■ WORK INSTRUCTION ■
From the records below, print exactly the lines starting at the one containing "Machine: a polisher" and ending at the one containing "Units: removed_centre in", ends included, and nothing else.

STORED DATA START

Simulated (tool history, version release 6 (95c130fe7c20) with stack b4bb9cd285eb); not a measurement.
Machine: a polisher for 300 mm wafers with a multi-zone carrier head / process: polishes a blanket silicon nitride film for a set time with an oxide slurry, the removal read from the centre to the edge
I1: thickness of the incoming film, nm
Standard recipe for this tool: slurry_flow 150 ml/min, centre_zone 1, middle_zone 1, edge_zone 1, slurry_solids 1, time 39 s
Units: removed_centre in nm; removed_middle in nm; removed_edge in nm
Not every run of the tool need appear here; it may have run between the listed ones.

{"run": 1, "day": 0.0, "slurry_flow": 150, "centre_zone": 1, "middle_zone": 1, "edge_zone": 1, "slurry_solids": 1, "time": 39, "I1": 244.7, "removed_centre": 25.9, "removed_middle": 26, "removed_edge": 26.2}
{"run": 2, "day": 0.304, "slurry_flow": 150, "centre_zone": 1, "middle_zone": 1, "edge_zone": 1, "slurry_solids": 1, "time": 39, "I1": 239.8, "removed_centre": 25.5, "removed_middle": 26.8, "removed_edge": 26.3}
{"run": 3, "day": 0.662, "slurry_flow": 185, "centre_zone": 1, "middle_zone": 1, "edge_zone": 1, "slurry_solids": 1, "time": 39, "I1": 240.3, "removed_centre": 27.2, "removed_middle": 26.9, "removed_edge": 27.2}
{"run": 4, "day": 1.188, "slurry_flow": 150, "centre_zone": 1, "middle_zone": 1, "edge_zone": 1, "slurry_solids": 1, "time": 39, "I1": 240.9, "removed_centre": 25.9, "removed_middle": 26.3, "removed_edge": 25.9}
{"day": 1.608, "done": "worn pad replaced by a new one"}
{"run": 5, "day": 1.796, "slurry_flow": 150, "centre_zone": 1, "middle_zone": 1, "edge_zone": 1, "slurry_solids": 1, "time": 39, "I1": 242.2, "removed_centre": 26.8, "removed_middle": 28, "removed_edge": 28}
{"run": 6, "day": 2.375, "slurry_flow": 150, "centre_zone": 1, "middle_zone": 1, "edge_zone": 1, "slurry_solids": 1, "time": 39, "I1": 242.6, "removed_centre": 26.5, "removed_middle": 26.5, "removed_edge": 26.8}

STORED DATA END

■ ANSWER SECTION ■
Machine: a polisher for 300 mm wafers with a multi-zone carrier head / process: polishes a blanket silicon nitride film for a set time with an oxide slurry, the removal read from the centre to the edge
I1: thickness of the incoming film, nm
Standard recipe for this tool: slurry_flow 150 ml/min, centre_zone 1, middle_zone 1, edge_zone 1, slurry_solids 1, time 39 s
Units: removed_centre in nm; removed_middle in nm; removed_edge in nm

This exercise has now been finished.